## Assigned task
There is material below. Print exactly the lines starting at the line with "Process run on" and ending at the line with "film removed at mid-radius (Å): the", ends included, and no others.

## Supplied records
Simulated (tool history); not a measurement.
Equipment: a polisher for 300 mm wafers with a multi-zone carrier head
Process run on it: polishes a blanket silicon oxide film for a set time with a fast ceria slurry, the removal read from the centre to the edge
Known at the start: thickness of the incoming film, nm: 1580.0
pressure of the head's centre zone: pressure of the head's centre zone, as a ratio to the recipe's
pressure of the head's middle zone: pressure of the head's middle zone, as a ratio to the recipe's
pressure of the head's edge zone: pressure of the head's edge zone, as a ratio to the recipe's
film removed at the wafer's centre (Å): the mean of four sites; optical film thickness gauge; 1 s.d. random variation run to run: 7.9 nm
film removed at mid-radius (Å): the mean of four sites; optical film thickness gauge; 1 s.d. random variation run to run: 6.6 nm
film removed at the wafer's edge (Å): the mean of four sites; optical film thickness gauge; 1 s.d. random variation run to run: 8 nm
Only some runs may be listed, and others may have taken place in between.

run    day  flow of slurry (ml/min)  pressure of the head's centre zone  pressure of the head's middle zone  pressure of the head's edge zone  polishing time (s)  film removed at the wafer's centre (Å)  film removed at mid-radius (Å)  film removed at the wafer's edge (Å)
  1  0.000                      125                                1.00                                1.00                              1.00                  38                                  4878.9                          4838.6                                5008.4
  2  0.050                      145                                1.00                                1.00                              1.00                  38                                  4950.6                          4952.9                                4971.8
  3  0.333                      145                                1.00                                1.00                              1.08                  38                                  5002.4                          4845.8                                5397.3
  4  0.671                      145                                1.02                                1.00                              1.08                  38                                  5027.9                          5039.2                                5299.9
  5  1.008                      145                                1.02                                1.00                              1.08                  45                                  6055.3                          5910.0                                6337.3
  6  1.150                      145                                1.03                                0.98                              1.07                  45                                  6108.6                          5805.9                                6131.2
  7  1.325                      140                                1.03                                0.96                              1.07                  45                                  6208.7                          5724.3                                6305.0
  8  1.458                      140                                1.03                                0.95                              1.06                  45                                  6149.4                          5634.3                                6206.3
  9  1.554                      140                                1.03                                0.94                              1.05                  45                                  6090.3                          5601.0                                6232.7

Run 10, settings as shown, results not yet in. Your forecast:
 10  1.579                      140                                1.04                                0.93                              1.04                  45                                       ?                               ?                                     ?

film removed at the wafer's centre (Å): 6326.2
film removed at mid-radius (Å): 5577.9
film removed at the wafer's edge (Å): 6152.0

## Task solution
Process run on it: polishes a blanket silicon oxide film for a set time with a fast ceria slurry, the removal read from the centre to the edge
Known at the start: thickness of the incoming film, nm: 1580.0
pressure of the head's centre zone: pressure of the head's centre zone, as a ratio to the recipe's
pressure of the head's middle zone: pressure of the head's middle zone, as a ratio to the recipe's
pressure of the head's edge zone: pressure of the head's edge zone, as a ratio to the recipe's
film removed at the wafer's centre (Å): the mean of four sites; optical film thickness gauge; 1 s.d. random variation run to run: 7.9 nm
film removed at mid-radius (Å): the mean of four sites; optical film thickness gauge; 1 s.d. random variation run to run: 6.6 nm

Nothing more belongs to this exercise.